^^^^

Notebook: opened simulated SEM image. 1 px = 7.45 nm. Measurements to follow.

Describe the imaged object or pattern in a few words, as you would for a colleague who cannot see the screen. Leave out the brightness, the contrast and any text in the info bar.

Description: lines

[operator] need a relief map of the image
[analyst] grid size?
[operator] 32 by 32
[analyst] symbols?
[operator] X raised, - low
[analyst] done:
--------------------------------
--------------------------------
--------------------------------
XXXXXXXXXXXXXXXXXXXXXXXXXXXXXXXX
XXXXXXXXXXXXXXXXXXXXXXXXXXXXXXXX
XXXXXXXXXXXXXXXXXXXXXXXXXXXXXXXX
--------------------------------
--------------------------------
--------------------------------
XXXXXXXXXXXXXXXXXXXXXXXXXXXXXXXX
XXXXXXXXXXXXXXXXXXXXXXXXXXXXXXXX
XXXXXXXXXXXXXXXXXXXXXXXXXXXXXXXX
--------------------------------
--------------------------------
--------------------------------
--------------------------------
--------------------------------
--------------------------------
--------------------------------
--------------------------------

^^^^

* ACTIVITY
Keep to the lines above, from the first one through the line where "[analyst] symbols?" appears, and copy them exactly.

* RESPONSE BOX
Notebook: opened simulated SEM image. 1 px = 7.45 nm. Measurements to follow.

Describe the imaged object or pattern in a few words, as you would for a colleague who cannot see the screen. Leave out the brightness, the contrast and any text in the info bar.

Description: lines

[operator] need a relief map of the image
[analyst] grid size?
[operator] 32 by 32
[analyst] symbols?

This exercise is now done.